□ □ □ □ □ □ □

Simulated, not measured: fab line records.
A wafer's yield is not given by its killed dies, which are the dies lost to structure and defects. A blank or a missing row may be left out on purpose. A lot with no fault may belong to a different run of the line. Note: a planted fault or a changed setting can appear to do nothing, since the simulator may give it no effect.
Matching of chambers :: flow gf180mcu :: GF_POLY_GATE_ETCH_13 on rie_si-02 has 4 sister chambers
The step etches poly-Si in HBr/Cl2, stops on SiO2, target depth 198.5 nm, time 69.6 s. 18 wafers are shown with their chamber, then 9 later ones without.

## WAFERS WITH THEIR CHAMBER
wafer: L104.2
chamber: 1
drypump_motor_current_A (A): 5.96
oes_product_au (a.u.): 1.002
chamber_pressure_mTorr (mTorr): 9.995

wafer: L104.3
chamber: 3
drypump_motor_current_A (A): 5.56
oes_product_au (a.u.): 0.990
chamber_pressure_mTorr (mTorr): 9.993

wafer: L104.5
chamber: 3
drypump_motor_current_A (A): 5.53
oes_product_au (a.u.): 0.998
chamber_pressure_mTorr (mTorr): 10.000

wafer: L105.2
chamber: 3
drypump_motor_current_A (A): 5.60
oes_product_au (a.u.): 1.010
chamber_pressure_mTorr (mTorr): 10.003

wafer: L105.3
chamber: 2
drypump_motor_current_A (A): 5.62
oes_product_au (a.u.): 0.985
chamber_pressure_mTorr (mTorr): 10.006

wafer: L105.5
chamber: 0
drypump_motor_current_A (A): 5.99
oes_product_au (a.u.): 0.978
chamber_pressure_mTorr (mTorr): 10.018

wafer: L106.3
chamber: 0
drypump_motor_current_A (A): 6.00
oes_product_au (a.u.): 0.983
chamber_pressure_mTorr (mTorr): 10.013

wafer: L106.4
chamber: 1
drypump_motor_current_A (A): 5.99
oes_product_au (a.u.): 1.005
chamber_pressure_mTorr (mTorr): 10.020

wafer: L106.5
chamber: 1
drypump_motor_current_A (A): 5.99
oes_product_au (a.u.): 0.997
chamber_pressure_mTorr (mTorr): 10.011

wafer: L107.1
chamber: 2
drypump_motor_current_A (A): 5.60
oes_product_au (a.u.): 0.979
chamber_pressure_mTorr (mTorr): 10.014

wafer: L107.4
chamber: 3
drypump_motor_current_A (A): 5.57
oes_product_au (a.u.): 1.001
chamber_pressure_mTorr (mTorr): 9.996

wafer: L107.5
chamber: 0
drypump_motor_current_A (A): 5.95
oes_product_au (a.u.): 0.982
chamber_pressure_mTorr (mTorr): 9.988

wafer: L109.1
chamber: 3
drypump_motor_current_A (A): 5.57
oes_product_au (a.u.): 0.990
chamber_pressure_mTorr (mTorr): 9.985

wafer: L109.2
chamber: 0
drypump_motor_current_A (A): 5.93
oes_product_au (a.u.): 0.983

□ □ □ □ □ □ □

WORK ORDER: Your answer should be exactly the lines of the data above, from the first through the line containing "Matching of chambers".

RESULT:
Simulated, not measured: fab line records.
A wafer's yield is not given by its killed dies, which are the dies lost to structure and defects. A blank or a missing row may be left out on purpose. A lot with no fault may belong to a different run of the line. Note: a planted fault or a changed setting can appear to do nothing, since the simulator may give it no effect.
Matching of chambers :: flow gf180mcu :: GF_POLY_GATE_ETCH_13 on rie_si-02 has 4 sister chambers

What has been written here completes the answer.